> **Source data**:
○ ○ ○ ○ ○ ○ ○
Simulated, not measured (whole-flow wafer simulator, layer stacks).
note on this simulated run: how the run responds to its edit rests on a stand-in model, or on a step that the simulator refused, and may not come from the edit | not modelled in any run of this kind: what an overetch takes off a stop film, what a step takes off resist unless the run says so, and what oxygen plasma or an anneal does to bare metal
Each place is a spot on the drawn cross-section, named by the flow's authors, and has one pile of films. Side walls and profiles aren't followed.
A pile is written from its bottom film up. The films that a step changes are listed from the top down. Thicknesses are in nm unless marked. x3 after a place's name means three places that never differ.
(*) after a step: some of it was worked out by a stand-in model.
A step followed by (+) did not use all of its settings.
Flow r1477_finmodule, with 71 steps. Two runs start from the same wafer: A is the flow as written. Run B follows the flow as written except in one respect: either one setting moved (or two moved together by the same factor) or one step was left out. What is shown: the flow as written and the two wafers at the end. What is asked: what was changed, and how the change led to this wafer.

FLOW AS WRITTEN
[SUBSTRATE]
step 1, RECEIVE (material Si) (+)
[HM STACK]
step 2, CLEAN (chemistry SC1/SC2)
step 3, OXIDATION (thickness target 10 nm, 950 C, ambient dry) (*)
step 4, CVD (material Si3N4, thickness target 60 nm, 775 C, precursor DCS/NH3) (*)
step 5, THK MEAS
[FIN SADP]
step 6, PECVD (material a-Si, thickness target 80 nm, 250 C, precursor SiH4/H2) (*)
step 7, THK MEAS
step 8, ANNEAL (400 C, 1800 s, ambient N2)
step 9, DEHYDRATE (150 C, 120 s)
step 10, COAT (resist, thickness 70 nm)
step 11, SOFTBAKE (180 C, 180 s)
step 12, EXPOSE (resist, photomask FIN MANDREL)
○ ○ ○ ○ ○ ○ ○

> **Assignment**:
Each of the records is to be repeated word for word.

> **Written solution**:
Simulated, not measured (whole-flow wafer simulator, layer stacks).
note on this simulated run: how the run responds to its edit rests on a stand-in model, or on a step that the simulator refused, and may not come from the edit | not modelled in any run of this kind: what an overetch takes off a stop film, what a step takes off resist unless the run says so, and what oxygen plasma or an anneal does to bare metal
Each place is a spot on the drawn cross-section, named by the flow's authors, and has one pile of films. Side walls and profiles aren't followed.
A pile is written from its bottom film up. The films that a step changes are listed from the top down. Thicknesses are in nm unless marked. x3 after a place's name means three places that never differ.
(*) after a step: some of it was worked out by a stand-in model.
A step followed by (+) did not use all of its settings.
Flow r1477_finmodule, with 71 steps. Two runs start from the same wafer: A is the flow as written. Run B follows the flow as written except in one respect: either one setting moved (or two moved together by the same factor) or one step was left out. What is shown: the flow as written and the two wafers at the end. What is asked: what was changed, and how the change led to this wafer.

FLOW AS WRITTEN
[SUBSTRATE]
step 1, RECEIVE (material Si) (+)
[HM STACK]
step 2, CLEAN (chemistry SC1/SC2)
step 3, OXIDATION (thickness target 10 nm, 950 C, ambient dry) (*)
step 4, CVD (material Si3N4, thickness target 60 nm, 775 C, precursor DCS/NH3) (*)
step 5, THK MEAS
[FIN SADP]
step 6, PECVD (material a-Si, thickness target 80 nm, 250 C, precursor SiH4/H2) (*)
step 7, THK MEAS
step 8, ANNEAL (400 C, 1800 s, ambient N2)
step 9, DEHYDRATE (150 C, 120 s)
step 10, COAT (resist, thickness 70 nm)
step 11, SOFTBAKE (180 C, 180 s)
step 12, EXPOSE (resist, photomask FIN MANDREL)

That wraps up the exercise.